[[ Data extracts open ]]

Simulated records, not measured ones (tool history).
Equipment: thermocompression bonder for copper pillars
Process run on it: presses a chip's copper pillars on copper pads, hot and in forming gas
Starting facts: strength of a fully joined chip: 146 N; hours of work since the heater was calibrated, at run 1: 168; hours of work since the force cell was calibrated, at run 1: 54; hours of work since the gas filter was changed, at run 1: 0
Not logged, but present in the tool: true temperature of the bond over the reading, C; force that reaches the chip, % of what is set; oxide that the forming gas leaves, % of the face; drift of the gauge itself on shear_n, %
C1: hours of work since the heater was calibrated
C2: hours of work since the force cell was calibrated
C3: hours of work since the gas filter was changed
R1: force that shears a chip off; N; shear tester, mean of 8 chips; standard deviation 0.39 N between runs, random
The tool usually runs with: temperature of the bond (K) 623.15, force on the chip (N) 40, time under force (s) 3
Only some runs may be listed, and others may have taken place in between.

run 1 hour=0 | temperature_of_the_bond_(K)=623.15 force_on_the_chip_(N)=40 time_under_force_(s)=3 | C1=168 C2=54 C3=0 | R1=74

[[ Data extracts closed ]]

▶ **Work instruction**
Exactly as they stand above, write out the entries.

▶ **Reply**
Simulated records, not measured ones (tool history).
Equipment: thermocompression bonder for copper pillars
Process run on it: presses a chip's copper pillars on copper pads, hot and in forming gas
Starting facts: strength of a fully joined chip: 146 N; hours of work since the heater was calibrated, at run 1: 168; hours of work since the force cell was calibrated, at run 1: 54; hours of work since the gas filter was changed, at run 1: 0
Not logged, but present in the tool: true temperature of the bond over the reading, C; force that reaches the chip, % of what is set; oxide that the forming gas leaves, % of the face; drift of the gauge itself on shear_n, %
C1: hours of work since the heater was calibrated
C2: hours of work since the force cell was calibrated
C3: hours of work since the gas filter was changed
R1: force that shears a chip off; N; shear tester, mean of 8 chips; standard deviation 0.39 N between runs, random
The tool usually runs with: temperature of the bond (K) 623.15, force on the chip (N) 40, time under force (s) 3
Only some runs may be listed, and others may have taken place in between.

run 1 hour=0 | temperature_of_the_bond_(K)=623.15 force_on_the_chip_(N)=40 time_under_force_(s)=3 | C1=168 C2=54 C3=0 | R1=74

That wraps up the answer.